■ **ASSIGNMENT**: Please output the data below exactly as given, starting at its first line and stopping after the line that contains "S3: time under the liquid; s".

■ **DATA FOR REVIEW**:
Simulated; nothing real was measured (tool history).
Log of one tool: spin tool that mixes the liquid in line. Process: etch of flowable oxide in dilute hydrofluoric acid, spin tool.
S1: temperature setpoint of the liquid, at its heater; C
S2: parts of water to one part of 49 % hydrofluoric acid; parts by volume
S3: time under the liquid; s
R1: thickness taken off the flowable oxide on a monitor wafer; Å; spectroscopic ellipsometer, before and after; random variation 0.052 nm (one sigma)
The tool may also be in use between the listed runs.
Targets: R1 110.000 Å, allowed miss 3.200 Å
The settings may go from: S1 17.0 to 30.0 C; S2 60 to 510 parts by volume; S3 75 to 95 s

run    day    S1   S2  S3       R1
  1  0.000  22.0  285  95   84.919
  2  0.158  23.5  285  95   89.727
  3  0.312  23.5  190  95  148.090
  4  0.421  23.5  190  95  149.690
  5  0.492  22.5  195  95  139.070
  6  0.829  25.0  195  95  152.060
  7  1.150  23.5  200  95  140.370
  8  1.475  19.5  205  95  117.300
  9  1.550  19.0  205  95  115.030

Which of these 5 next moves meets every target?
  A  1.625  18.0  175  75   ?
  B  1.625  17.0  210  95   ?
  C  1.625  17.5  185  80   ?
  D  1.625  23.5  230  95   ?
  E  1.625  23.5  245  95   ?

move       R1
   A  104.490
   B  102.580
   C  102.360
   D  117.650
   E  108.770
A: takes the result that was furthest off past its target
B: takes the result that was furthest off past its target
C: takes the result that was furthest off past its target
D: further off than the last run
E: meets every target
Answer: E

■ **WORKED SOLUTION**:
Simulated; nothing real was measured (tool history).
Log of one tool: spin tool that mixes the liquid in line. Process: etch of flowable oxide in dilute hydrofluoric acid, spin tool.
S1: temperature setpoint of the liquid, at its heater; C
S2: parts of water to one part of 49 % hydrofluoric acid; parts by volume
S3: time under the liquid; s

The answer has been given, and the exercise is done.